▶ _Data_:
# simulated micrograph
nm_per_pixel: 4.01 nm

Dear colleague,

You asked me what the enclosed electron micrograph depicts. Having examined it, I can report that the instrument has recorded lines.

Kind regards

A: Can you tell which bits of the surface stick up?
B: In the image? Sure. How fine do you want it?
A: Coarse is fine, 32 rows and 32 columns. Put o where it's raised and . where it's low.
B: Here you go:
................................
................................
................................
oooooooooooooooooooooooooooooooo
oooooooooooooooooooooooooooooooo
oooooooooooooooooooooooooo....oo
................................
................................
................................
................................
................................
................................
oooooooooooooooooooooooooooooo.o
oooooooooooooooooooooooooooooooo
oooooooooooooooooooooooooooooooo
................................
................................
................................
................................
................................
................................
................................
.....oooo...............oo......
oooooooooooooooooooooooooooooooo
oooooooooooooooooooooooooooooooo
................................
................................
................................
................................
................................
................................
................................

▶ _Work request_:
Extract the first line above and each line after it up to and including the one with "B: In the image?", please, exactly and with nothing else.

▶ _Task response_:
# simulated micrograph
nm_per_pixel: 4.01 nm

Dear colleague,

You asked me what the enclosed electron micrograph depicts. Having examined it, I can report that the instrument has recorded lines.

Kind regards

A: Can you tell which bits of the surface stick up?
B: In the image? Sure. How fine do you want it?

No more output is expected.